## [Entries supplied]
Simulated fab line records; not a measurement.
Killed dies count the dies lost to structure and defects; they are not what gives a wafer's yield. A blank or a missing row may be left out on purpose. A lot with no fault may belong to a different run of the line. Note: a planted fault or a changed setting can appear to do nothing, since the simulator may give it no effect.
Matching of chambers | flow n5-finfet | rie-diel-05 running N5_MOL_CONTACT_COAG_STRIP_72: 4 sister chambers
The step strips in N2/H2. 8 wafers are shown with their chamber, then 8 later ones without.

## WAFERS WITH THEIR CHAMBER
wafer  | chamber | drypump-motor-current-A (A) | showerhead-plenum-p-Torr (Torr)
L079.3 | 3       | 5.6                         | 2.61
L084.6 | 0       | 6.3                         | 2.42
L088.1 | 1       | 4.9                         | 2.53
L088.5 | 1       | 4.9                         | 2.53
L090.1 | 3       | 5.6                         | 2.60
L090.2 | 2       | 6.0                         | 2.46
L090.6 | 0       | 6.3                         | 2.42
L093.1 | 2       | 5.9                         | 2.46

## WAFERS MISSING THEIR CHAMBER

## [Work request]
Go through the records above and write each one out again exactly.

## [Result]
Simulated fab line records; not a measurement.
Killed dies count the dies lost to structure and defects; they are not what gives a wafer's yield. A blank or a missing row may be left out on purpose. A lot with no fault may belong to a different run of the line. Note: a planted fault or a changed setting can appear to do nothing, since the simulator may give it no effect.
Matching of chambers | flow n5-finfet | rie-diel-05 running N5_MOL_CONTACT_COAG_STRIP_72: 4 sister chambers
The step strips in N2/H2. 8 wafers are shown with their chamber, then 8 later ones without.

## WAFERS WITH THEIR CHAMBER
wafer  | chamber | drypump-motor-current-A (A) | showerhead-plenum-p-Torr (Torr)
L079.3 | 3       | 5.6                         | 2.61
L084.6 | 0       | 6.3                         | 2.42
L088.1 | 1       | 4.9                         | 2.53
L088.5 | 1       | 4.9                         | 2.53
L090.1 | 3       | 5.6                         | 2.60
L090.2 | 2       | 6.0                         | 2.46
L090.6 | 0       | 6.3                         | 2.42
L093.1 | 2       | 5.9                         | 2.46

## WAFERS MISSING THEIR CHAMBER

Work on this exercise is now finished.